• _ACTIVITY_: Give back the data in full, with every line exact.

• _SUPPLIED MATERIAL_:
++++++

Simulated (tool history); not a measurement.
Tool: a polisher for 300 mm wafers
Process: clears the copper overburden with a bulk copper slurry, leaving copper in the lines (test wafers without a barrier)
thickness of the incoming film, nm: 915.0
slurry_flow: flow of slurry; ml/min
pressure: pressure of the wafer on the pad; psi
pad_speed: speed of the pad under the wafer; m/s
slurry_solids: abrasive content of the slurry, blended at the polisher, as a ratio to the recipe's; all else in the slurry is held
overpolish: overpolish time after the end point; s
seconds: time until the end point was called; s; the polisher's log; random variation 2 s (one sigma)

++++++

• _ANSWER SECTION_:
Simulated (tool history); not a measurement.
Tool: a polisher for 300 mm wafers
Process: clears the copper overburden with a bulk copper slurry, leaving copper in the lines (test wafers without a barrier)
thickness of the incoming film, nm: 915.0
slurry_flow: flow of slurry; ml/min
pressure: pressure of the wafer on the pad; psi
pad_speed: speed of the pad under the wafer; m/s
slurry_solids: abrasive content of the slurry, blended at the polisher, as a ratio to the recipe's; all else in the slurry is held
overpolish: overpolish time after the end point; s
seconds: time until the end point was called; s; the polisher's log; random variation 2 s (one sigma)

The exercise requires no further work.